Top of Listed records

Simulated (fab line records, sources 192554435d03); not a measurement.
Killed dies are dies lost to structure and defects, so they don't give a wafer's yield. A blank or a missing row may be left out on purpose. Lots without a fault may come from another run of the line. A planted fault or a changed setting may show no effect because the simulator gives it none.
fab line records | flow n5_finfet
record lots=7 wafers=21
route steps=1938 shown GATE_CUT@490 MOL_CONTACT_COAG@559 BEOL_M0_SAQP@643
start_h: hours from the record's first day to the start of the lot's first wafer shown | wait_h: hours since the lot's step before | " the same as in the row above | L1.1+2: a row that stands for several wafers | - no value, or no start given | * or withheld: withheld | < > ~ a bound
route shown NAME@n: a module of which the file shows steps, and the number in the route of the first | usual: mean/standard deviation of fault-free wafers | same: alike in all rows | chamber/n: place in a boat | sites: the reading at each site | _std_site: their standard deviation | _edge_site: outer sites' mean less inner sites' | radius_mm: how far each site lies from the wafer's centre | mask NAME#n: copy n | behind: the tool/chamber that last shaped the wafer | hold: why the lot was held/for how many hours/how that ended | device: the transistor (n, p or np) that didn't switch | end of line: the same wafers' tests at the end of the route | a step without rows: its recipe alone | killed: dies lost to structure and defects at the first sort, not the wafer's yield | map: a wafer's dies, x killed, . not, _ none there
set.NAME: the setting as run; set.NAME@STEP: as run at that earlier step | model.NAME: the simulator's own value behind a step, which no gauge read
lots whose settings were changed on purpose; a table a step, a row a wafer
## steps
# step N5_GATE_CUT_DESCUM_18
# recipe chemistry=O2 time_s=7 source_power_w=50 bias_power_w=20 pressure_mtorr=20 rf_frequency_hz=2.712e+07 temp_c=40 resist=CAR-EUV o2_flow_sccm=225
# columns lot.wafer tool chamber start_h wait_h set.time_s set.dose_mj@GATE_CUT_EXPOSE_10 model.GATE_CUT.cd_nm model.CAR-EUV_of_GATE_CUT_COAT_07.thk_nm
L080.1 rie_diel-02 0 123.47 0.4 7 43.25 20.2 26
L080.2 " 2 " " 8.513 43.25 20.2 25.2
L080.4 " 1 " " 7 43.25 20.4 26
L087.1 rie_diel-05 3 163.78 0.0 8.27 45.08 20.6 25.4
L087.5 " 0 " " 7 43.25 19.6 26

Bottom of Listed records

▸ **Task item**
Among the entries above, copy exactly only the lines starting with the one containing "43.25 20.4 26" and going through the one containing "L087.1 rie_diel-05 3", both ends included.

▸ **Answer box**
L080.4 " 1 " " 7 43.25 20.4 26
L087.1 rie_diel-05 3 163.78 0.0 8.27 45.08 20.6 25.4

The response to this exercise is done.